§ **DATA EXCERPTS**
- - -

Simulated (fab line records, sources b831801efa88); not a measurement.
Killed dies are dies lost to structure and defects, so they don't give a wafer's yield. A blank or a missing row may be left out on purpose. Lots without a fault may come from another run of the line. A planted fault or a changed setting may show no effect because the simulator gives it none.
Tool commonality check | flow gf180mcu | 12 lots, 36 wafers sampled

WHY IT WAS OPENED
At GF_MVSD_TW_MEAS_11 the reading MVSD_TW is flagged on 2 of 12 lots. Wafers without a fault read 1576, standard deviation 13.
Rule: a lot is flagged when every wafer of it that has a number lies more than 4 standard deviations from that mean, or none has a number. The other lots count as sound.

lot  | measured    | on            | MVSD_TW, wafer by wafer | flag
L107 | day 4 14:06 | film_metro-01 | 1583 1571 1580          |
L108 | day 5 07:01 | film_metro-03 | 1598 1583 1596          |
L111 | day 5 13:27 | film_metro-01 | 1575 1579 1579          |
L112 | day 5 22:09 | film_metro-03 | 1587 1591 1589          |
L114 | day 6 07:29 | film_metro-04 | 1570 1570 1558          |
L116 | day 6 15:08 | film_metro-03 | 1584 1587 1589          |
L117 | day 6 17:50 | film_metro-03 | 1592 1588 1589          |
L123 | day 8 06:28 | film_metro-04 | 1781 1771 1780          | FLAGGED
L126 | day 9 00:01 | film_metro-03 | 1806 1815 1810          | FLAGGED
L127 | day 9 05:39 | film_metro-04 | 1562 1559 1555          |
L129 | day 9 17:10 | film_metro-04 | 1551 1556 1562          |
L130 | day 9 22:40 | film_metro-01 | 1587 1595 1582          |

- - -

§ **WORK TASK**
Go through the data and copy each line exactly as it reads.

§ **TASK RESPONSE**
Simulated (fab line records, sources b831801efa88); not a measurement.
Killed dies are dies lost to structure and defects, so they don't give a wafer's yield. A blank or a missing row may be left out on purpose. Lots without a fault may come from another run of the line. A planted fault or a changed setting may show no effect because the simulator gives it none.
Tool commonality check | flow gf180mcu | 12 lots, 36 wafers sampled

WHY IT WAS OPENED
At GF_MVSD_TW_MEAS_11 the reading MVSD_TW is flagged on 2 of 12 lots. Wafers without a fault read 1576, standard deviation 13.
Rule: a lot is flagged when every wafer of it that has a number lies more than 4 standard deviations from that mean, or none has a number. The other lots count as sound.

lot  | measured    | on            | MVSD_TW, wafer by wafer | flag
L107 | day 4 14:06 | film_metro-01 | 1583 1571 1580          |
L108 | day 5 07:01 | film_metro-03 | 1598 1583 1596          |
L111 | day 5 13:27 | film_metro-01 | 1575 1579 1579          |
L112 | day 5 22:09 | film_metro-03 | 1587 1591 1589          |
L114 | day 6 07:29 | film_metro-04 | 1570 1570 1558          |
L116 | day 6 15:08 | film_metro-03 | 1584 1587 1589          |
L117 | day 6 17:50 | film_metro-03 | 1592 1588 1589          |
L123 | day 8 06:28 | film_metro-04 | 1781 1771 1780          | FLAGGED
L126 | day 9 00:01 | film_metro-03 | 1806 1815 1810          | FLAGGED
L127 | day 9 05:39 | film_metro-04 | 1562 1559 1555          |
L129 | day 9 17:10 | film_metro-04 | 1551 1556 1562          |
L130 | day 9 22:40 | film_metro-01 | 1587 1595 1582          |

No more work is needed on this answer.